- Source material -
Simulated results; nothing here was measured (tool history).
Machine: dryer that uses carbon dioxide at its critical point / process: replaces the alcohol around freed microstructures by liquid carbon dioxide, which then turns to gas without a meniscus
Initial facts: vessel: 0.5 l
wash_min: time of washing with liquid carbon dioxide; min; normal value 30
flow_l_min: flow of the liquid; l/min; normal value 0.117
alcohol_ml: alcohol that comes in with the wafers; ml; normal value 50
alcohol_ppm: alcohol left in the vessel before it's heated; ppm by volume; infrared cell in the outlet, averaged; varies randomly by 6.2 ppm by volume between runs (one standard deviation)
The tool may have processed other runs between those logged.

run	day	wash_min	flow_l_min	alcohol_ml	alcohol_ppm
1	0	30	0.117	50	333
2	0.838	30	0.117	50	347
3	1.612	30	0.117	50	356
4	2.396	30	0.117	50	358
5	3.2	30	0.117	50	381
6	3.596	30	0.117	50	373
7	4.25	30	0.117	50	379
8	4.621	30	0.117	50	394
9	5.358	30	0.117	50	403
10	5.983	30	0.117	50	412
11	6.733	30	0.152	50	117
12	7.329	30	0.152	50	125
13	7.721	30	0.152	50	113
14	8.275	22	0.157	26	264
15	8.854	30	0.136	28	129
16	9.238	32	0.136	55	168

- Required action -
The data above should be reproduced in full, word for word.

- Answer area -
Simulated results; nothing here was measured (tool history).
Machine: dryer that uses carbon dioxide at its critical point / process: replaces the alcohol around freed microstructures by liquid carbon dioxide, which then turns to gas without a meniscus
Initial facts: vessel: 0.5 l
wash_min: time of washing with liquid carbon dioxide; min; normal value 30
flow_l_min: flow of the liquid; l/min; normal value 0.117
alcohol_ml: alcohol that comes in with the wafers; ml; normal value 50
alcohol_ppm: alcohol left in the vessel before it's heated; ppm by volume; infrared cell in the outlet, averaged; varies randomly by 6.2 ppm by volume between runs (one standard deviation)
The tool may have processed other runs between those logged.

run	day	wash_min	flow_l_min	alcohol_ml	alcohol_ppm
1	0	30	0.117	50	333
2	0.838	30	0.117	50	347
3	1.612	30	0.117	50	356
4	2.396	30	0.117	50	358
5	3.2	30	0.117	50	381
6	3.596	30	0.117	50	373
7	4.25	30	0.117	50	379
8	4.621	30	0.117	50	394
9	5.358	30	0.117	50	403
10	5.983	30	0.117	50	412
11	6.733	30	0.152	50	117
12	7.329	30	0.152	50	125
13	7.721	30	0.152	50	113
14	8.275	22	0.157	26	264
15	8.854	30	0.136	28	129
16	9.238	32	0.136	55	168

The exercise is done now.